◆ Record set:
# # # #

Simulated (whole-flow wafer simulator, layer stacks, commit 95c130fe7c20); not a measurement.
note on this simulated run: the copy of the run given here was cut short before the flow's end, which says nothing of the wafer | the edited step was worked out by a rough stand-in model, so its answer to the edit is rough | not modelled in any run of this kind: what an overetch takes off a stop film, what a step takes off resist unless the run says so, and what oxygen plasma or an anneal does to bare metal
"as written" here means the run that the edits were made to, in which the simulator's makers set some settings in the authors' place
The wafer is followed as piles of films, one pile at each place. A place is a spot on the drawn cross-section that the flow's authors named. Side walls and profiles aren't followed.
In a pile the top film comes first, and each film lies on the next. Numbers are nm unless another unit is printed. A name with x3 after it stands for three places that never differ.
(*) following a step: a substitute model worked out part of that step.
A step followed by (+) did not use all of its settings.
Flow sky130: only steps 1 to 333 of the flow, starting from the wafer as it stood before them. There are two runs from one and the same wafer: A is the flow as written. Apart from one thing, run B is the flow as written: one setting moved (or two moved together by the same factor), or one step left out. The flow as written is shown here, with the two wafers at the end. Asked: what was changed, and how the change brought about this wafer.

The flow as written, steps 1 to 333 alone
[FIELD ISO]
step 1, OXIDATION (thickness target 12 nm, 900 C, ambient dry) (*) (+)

# # # #

◆ Action item:
Restate each record above exactly, leaving nothing out.

◆ Written reply:
Simulated (whole-flow wafer simulator, layer stacks, commit 95c130fe7c20); not a measurement.
note on this simulated run: the copy of the run given here was cut short before the flow's end, which says nothing of the wafer | the edited step was worked out by a rough stand-in model, so its answer to the edit is rough | not modelled in any run of this kind: what an overetch takes off a stop film, what a step takes off resist unless the run says so, and what oxygen plasma or an anneal does to bare metal
"as written" here means the run that the edits were made to, in which the simulator's makers set some settings in the authors' place
The wafer is followed as piles of films, one pile at each place. A place is a spot on the drawn cross-section that the flow's authors named. Side walls and profiles aren't followed.
In a pile the top film comes first, and each film lies on the next. Numbers are nm unless another unit is printed. A name with x3 after it stands for three places that never differ.
(*) following a step: a substitute model worked out part of that step.
A step followed by (+) did not use all of its settings.
Flow sky130: only steps 1 to 333 of the flow, starting from the wafer as it stood before them. There are two runs from one and the same wafer: A is the flow as written. Apart from one thing, run B is the flow as written: one setting moved (or two moved together by the same factor), or one step left out. The flow as written is shown here, with the two wafers at the end. Asked: what was changed, and how the change brought about this wafer.

The flow as written, steps 1 to 333 alone
[FIELD ISO]
step 1, OXIDATION (thickness target 12 nm, 900 C, ambient dry) (*) (+)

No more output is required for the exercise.